☆ ☆ ☆

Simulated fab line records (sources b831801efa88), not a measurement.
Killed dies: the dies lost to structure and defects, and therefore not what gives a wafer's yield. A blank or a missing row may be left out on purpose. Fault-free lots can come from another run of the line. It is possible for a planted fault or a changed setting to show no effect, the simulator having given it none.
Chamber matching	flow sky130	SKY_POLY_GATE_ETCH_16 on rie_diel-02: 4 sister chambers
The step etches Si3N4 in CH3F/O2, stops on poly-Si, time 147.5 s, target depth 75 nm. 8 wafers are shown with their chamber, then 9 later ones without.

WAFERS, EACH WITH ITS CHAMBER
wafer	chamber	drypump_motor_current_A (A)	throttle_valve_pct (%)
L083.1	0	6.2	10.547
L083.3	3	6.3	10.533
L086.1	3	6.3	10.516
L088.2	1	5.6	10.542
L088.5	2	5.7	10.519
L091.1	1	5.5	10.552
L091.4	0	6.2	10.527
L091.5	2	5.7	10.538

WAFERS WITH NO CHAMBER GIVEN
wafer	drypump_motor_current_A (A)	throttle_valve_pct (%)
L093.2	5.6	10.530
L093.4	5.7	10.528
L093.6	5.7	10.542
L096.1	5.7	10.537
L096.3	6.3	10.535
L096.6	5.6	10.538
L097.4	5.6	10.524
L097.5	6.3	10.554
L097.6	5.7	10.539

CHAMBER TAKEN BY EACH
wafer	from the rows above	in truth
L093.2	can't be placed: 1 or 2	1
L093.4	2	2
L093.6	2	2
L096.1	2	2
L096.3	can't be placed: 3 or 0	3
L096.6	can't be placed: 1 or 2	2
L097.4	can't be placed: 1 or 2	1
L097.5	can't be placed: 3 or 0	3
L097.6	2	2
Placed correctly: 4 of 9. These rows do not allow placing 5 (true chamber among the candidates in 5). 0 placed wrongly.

☆ ☆ ☆

Work order:
Send back exactly, with nothing added, the lines from the first line of the material above through the line holding "The step etches"; both ends are included.

Response area:
Simulated fab line records (sources b831801efa88), not a measurement.
Killed dies: the dies lost to structure and defects, and therefore not what gives a wafer's yield. A blank or a missing row may be left out on purpose. Fault-free lots can come from another run of the line. It is possible for a planted fault or a changed setting to show no effect, the simulator having given it none.
Chamber matching	flow sky130	SKY_POLY_GATE_ETCH_16 on rie_diel-02: 4 sister chambers
The step etches Si3N4 in CH3F/O2, stops on poly-Si, time 147.5 s, target depth 75 nm. 8 wafers are shown with their chamber, then 9 later ones without.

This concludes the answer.